Extracted data
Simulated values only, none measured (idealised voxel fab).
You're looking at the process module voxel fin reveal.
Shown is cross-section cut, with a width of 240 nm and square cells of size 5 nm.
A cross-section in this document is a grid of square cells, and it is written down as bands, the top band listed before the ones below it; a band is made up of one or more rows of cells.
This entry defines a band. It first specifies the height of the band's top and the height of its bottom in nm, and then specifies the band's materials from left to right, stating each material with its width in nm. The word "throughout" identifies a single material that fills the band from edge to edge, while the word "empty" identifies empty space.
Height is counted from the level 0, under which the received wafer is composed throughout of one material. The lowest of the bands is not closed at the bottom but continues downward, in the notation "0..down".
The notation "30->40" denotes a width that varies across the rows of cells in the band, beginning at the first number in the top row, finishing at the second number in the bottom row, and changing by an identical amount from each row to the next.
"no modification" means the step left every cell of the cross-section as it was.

Work request
Without leaving out a single line, retype the material above exactly.

Answer area
Simulated values only, none measured (idealised voxel fab).
You're looking at the process module voxel fin reveal.
Shown is cross-section cut, with a width of 240 nm and square cells of size 5 nm.
A cross-section in this document is a grid of square cells, and it is written down as bands, the top band listed before the ones below it; a band is made up of one or more rows of cells.
This entry defines a band. It first specifies the height of the band's top and the height of its bottom in nm, and then specifies the band's materials from left to right, stating each material with its width in nm. The word "throughout" identifies a single material that fills the band from edge to edge, while the word "empty" identifies empty space.
Height is counted from the level 0, under which the received wafer is composed throughout of one material. The lowest of the bands is not closed at the bottom but continues downward, in the notation "0..down".
The notation "30->40" denotes a width that varies across the rows of cells in the band, beginning at the first number in the top row, finishing at the second number in the bottom row, and changing by an identical amount from each row to the next.
"no modification" means the step left every cell of the cross-section as it was.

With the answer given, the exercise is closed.